Task item: Everything from the first line of the entries below through the line holding "Complete the sentence using a short phrase." must be printed exactly as written.

Dataset entries:
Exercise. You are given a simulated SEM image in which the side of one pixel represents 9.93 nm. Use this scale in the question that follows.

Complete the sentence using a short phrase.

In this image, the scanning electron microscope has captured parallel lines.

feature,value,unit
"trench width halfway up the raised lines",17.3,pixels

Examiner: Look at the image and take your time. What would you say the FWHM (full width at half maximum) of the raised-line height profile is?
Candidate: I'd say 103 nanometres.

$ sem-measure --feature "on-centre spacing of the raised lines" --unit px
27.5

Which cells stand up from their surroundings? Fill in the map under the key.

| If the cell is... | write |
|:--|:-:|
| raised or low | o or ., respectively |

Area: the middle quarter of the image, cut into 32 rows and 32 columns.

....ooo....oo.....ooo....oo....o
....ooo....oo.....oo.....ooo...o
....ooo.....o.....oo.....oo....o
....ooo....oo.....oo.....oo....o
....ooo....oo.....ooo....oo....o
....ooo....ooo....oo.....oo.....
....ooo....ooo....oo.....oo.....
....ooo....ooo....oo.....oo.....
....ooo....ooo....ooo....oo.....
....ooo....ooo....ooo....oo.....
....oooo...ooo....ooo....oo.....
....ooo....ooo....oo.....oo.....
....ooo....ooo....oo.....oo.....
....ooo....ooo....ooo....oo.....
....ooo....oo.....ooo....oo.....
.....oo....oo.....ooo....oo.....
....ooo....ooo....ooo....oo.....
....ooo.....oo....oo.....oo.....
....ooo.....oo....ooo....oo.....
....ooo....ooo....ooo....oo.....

Your response:
Exercise. You are given a simulated SEM image in which the side of one pixel represents 9.93 nm. Use this scale in the question that follows.

Complete the sentence using a short phrase.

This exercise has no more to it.